REQUIRED ACTION: Provide an exact reproduction of every entry.

=-=-=-=-=

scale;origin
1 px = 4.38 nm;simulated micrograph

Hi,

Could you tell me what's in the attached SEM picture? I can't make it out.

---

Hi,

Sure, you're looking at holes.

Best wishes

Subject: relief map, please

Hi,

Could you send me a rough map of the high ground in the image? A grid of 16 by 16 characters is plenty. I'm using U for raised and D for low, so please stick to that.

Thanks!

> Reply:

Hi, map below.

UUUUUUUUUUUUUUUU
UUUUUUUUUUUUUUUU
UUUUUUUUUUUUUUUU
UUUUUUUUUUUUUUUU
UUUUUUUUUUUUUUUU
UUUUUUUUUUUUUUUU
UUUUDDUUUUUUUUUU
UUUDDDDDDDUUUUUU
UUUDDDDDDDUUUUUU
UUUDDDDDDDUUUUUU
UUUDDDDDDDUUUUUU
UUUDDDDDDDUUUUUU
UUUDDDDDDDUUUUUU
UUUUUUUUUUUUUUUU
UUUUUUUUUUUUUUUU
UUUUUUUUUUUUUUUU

=-=-=-=-=

TASK OUTPUT:
scale;origin
1 px = 4.38 nm;simulated micrograph

Hi,

Could you tell me what's in the attached SEM picture? I can't make it out.

---

Hi,

Sure, you're looking at holes.

Best wishes

Subject: relief map, please

Hi,

Could you send me a rough map of the high ground in the image? A grid of 16 by 16 characters is plenty. I'm using U for raised and D for low, so please stick to that.

Thanks!

> Reply:

Hi, map below.

UUUUUUUUUUUUUUUU
UUUUUUUUUUUUUUUU
UUUUUUUUUUUUUUUU
UUUUUUUUUUUUUUUU
UUUUUUUUUUUUUUUU
UUUUUUUUUUUUUUUU
UUUUDDUUUUUUUUUU
UUUDDDDDDDUUUUUU
UUUDDDDDDDUUUUUU
UUUDDDDDDDUUUUUU
UUUDDDDDDDUUUUUU
UUUDDDDDDDUUUUUU
UUUDDDDDDDUUUUUU
UUUUUUUUUUUUUUUU
UUUUUUUUUUUUUUUU
UUUUUUUUUUUUUUUU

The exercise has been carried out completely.